• [Exercise]: An exact repetition of the listing is required.

• [Data supplied]:
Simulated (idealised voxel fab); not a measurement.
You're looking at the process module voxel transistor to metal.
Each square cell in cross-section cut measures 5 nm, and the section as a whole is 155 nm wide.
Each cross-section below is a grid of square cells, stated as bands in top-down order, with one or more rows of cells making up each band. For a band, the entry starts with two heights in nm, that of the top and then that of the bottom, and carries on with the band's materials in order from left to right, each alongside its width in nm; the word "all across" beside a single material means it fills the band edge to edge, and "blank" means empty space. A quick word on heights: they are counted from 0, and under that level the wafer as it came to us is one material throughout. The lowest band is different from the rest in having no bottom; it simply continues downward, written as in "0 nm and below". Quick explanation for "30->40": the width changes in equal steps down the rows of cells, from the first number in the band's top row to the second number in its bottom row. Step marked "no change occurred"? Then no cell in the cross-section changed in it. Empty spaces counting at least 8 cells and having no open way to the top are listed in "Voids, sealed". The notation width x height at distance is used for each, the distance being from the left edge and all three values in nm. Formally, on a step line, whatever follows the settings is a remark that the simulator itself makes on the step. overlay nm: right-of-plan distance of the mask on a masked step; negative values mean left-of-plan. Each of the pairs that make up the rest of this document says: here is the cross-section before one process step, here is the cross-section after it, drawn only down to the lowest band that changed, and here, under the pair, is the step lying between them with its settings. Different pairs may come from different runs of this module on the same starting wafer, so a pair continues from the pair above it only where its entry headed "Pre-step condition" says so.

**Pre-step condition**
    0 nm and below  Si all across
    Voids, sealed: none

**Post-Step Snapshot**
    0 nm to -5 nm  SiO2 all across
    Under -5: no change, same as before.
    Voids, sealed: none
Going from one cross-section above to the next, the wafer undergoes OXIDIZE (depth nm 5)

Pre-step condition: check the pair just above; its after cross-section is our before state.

• [Written answer]:
Simulated (idealised voxel fab); not a measurement.
You're looking at the process module voxel transistor to metal.
Each square cell in cross-section cut measures 5 nm, and the section as a whole is 155 nm wide.
Each cross-section below is a grid of square cells, stated as bands in top-down order, with one or more rows of cells making up each band. For a band, the entry starts with two heights in nm, that of the top and then that of the bottom, and carries on with the band's materials in order from left to right, each alongside its width in nm; the word "all across" beside a single material means it fills the band edge to edge, and "blank" means empty space. A quick word on heights: they are counted from 0, and under that level the wafer as it came to us is one material throughout. The lowest band is different from the rest in having no bottom; it simply continues downward, written as in "0 nm and below". Quick explanation for "30->40": the width changes in equal steps down the rows of cells, from the first number in the band's top row to the second number in its bottom row. Step marked "no change occurred"? Then no cell in the cross-section changed in it. Empty spaces counting at least 8 cells and having no open way to the top are listed in "Voids, sealed". The notation width x height at distance is used for each, the distance being from the left edge and all three values in nm. Formally, on a step line, whatever follows the settings is a remark that the simulator itself makes on the step. overlay nm: right-of-plan distance of the mask on a masked step; negative values mean left-of-plan. Each of the pairs that make up the rest of this document says: here is the cross-section before one process step, here is the cross-section after it, drawn only down to the lowest band that changed, and here, under the pair, is the step lying between them with its settings. Different pairs may come from different runs of this module on the same starting wafer, so a pair continues from the pair above it only where its entry headed "Pre-step condition" says so.

**Pre-step condition**
    0 nm and below  Si all across
    Voids, sealed: none

**Post-Step Snapshot**
    0 nm to -5 nm  SiO2 all across
    Under -5: no change, same as before.
    Voids, sealed: none
Going from one cross-section above to the next, the wafer undergoes OXIDIZE (depth nm 5)

Pre-step condition: check the pair just above; its after cross-section is our before state.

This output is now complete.